=== Begin Enclosure ===

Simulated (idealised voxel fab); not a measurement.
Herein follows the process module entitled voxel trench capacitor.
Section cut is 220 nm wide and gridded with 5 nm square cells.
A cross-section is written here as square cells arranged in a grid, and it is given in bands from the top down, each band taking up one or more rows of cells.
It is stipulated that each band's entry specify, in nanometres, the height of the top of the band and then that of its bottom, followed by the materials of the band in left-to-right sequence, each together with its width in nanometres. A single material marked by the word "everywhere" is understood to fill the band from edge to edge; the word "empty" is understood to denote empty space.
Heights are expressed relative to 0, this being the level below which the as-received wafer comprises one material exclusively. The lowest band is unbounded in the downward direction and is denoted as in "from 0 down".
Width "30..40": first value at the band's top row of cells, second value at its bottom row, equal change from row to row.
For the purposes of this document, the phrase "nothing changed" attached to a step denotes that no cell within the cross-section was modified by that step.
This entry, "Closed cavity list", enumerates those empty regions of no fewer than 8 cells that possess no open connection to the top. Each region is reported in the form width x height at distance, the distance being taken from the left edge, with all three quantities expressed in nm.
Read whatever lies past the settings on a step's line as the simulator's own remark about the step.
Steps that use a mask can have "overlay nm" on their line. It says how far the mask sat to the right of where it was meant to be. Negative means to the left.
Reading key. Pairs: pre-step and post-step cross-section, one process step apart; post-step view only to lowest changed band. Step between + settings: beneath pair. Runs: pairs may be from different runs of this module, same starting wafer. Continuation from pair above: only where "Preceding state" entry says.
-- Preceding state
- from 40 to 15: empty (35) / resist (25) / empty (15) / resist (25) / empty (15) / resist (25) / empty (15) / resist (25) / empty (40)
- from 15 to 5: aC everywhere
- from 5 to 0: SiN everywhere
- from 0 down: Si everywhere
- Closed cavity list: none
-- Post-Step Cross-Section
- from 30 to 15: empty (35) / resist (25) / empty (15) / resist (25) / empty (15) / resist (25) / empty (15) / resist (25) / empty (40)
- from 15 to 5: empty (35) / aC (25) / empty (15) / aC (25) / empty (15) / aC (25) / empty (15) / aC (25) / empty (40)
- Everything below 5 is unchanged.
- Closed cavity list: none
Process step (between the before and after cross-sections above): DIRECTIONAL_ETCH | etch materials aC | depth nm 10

=== End Enclosure ===

■ **REQUIREMENT**: Beginning with the very first line of the material, please return exactly each line down to and including the one with "Steps that use".

■ **TASK OUTPUT**:
Simulated (idealised voxel fab); not a measurement.
Herein follows the process module entitled voxel trench capacitor.
Section cut is 220 nm wide and gridded with 5 nm square cells.
A cross-section is written here as square cells arranged in a grid, and it is given in bands from the top down, each band taking up one or more rows of cells.
It is stipulated that each band's entry specify, in nanometres, the height of the top of the band and then that of its bottom, followed by the materials of the band in left-to-right sequence, each together with its width in nanometres. A single material marked by the word "everywhere" is understood to fill the band from edge to edge; the word "empty" is understood to denote empty space.
Heights are expressed relative to 0, this being the level below which the as-received wafer comprises one material exclusively. The lowest band is unbounded in the downward direction and is denoted as in "from 0 down".
Width "30..40": first value at the band's top row of cells, second value at its bottom row, equal change from row to row.
For the purposes of this document, the phrase "nothing changed" attached to a step denotes that no cell within the cross-section was modified by that step.
This entry, "Closed cavity list", enumerates those empty regions of no fewer than 8 cells that possess no open connection to the top. Each region is reported in the form width x height at distance, the distance being taken from the left edge, with all three quantities expressed in nm.
Read whatever lies past the settings on a step's line as the simulator's own remark about the step.
Steps that use a mask can have "overlay nm" on their line. It says how far the mask sat to the right of where it was meant to be. Negative means to the left.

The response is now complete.